* **WORK TASK**
Produce as output only the lines below starting at the line with "cross-section cut | 215 nm wide | cells 5 nm" and continuing through the line with "the cross-section changed.", each one exactly as written.

* **STUDY MATERIAL**
%%

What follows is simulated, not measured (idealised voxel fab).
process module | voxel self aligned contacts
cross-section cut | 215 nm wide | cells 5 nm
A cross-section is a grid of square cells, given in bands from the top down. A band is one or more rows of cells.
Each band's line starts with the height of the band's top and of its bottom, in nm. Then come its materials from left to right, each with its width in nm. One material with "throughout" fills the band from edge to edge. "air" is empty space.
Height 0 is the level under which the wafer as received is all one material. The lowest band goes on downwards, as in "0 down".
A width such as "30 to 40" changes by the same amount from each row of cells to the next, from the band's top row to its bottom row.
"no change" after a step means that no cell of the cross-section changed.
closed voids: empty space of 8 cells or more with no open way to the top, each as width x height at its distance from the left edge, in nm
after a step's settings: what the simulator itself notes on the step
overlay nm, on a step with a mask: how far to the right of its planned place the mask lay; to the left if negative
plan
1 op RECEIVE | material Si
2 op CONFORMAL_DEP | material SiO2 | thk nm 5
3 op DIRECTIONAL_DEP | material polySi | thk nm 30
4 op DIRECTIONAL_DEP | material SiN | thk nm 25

%%

* **TASK ANSWER**
cross-section cut | 215 nm wide | cells 5 nm
A cross-section is a grid of square cells, given in bands from the top down. A band is one or more rows of cells.
Each band's line starts with the height of the band's top and of its bottom, in nm. Then come its materials from left to right, each with its width in nm. One material with "throughout" fills the band from edge to edge. "air" is empty space.
Height 0 is the level under which the wafer as received is all one material. The lowest band goes on downwards, as in "0 down".
A width such as "30 to 40" changes by the same amount from each row of cells to the next, from the band's top row to its bottom row.
"no change" after a step means that no cell of the cross-section changed.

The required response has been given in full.